+++

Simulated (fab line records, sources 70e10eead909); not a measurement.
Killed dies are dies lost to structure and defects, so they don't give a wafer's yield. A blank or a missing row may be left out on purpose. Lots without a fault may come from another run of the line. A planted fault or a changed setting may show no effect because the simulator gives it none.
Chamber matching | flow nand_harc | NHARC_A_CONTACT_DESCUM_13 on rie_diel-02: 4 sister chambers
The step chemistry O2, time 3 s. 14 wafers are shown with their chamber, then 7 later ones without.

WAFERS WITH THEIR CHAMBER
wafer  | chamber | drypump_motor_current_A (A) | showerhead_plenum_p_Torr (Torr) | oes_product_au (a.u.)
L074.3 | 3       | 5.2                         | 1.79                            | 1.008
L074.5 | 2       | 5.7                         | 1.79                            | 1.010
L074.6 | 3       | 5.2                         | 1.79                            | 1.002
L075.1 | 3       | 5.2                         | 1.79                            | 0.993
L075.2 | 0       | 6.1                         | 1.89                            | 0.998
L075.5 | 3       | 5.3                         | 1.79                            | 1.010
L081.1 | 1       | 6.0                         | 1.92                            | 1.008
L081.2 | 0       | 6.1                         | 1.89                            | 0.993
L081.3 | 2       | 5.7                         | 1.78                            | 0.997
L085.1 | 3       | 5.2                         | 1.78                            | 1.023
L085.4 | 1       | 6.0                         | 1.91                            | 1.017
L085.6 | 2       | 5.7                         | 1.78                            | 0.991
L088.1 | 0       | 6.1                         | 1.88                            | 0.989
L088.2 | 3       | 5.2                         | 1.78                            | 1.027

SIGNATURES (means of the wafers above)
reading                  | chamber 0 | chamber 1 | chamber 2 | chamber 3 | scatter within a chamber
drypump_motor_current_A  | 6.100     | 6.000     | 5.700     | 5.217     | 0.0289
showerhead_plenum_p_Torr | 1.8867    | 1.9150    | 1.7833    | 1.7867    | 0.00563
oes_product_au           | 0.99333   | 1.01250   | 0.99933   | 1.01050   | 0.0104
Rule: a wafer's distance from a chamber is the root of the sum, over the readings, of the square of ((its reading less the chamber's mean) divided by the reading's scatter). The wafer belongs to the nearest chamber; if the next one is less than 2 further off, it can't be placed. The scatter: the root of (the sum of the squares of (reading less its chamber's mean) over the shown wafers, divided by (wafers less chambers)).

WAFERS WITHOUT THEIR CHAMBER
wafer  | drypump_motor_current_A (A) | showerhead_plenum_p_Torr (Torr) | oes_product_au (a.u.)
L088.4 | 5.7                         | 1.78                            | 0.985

+++

■ **Required action**
Above is a listing; print exactly its lines from the one with "within a chamber" through the one with "showerhead_plenum_p_Torr | 1.8867", and no other lines.

■ **Expected answer**
reading                  | chamber 0 | chamber 1 | chamber 2 | chamber 3 | scatter within a chamber
drypump_motor_current_A  | 6.100     | 6.000     | 5.700     | 5.217     | 0.0289
showerhead_plenum_p_Torr | 1.8867    | 1.9150    | 1.7833    | 1.7867    | 0.00563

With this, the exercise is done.